** Records shown **
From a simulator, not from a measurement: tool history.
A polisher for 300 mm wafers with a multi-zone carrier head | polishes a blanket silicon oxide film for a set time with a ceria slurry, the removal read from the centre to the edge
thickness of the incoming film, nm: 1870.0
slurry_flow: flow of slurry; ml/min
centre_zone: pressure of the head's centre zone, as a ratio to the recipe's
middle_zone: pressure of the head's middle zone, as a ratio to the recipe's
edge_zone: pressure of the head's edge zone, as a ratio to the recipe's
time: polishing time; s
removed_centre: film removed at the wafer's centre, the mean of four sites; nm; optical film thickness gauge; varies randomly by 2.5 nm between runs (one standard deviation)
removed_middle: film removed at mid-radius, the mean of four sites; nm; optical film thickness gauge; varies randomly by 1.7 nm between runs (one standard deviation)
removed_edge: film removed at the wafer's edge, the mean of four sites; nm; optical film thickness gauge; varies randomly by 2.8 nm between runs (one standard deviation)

** Requirement **
Repeat the entire listing exactly.

** Exercise answer **
From a simulator, not from a measurement: tool history.
A polisher for 300 mm wafers with a multi-zone carrier head | polishes a blanket silicon oxide film for a set time with a ceria slurry, the removal read from the centre to the edge
thickness of the incoming film, nm: 1870.0
slurry_flow: flow of slurry; ml/min
centre_zone: pressure of the head's centre zone, as a ratio to the recipe's
middle_zone: pressure of the head's middle zone, as a ratio to the recipe's
edge_zone: pressure of the head's edge zone, as a ratio to the recipe's
time: polishing time; s
removed_centre: film removed at the wafer's centre, the mean of four sites; nm; optical film thickness gauge; varies randomly by 2.5 nm between runs (one standard deviation)
removed_middle: film removed at mid-radius, the mean of four sites; nm; optical film thickness gauge; varies randomly by 1.7 nm between runs (one standard deviation)
removed_edge: film removed at the wafer's edge, the mean of four sites; nm; optical film thickness gauge; varies randomly by 2.8 nm between runs (one standard deviation)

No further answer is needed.